Work instruction
Set out the listing word for word. End with the line that contains "A cross-section is".

━━ Data section

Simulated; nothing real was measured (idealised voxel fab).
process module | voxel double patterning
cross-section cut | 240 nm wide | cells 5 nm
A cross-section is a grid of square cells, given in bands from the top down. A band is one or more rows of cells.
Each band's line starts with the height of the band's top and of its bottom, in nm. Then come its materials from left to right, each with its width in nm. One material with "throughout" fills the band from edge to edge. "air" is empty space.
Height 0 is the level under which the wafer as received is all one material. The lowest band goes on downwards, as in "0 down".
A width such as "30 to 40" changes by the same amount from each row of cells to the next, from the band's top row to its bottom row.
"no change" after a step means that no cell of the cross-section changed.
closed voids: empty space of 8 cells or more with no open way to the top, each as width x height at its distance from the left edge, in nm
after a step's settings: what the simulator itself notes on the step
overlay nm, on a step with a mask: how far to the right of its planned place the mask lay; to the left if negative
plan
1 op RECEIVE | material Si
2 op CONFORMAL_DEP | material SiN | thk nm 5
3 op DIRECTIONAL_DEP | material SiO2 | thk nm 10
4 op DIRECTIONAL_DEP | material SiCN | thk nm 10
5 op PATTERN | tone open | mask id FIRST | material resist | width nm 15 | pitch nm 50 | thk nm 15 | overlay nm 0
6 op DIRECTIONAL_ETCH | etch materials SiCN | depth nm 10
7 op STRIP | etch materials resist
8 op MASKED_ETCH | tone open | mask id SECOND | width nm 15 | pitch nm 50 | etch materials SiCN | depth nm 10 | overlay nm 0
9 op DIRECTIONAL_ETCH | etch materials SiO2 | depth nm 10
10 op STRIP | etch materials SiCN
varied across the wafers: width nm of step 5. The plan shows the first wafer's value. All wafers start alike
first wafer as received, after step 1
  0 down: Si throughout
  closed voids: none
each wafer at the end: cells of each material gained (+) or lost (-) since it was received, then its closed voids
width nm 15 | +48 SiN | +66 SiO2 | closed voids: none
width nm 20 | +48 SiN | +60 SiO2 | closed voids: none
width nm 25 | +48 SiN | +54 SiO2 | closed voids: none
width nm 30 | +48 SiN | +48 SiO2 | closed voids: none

━━━━

Exercise result
Simulated; nothing real was measured (idealised voxel fab).
process module | voxel double patterning
cross-section cut | 240 nm wide | cells 5 nm
A cross-section is a grid of square cells, given in bands from the top down. A band is one or more rows of cells.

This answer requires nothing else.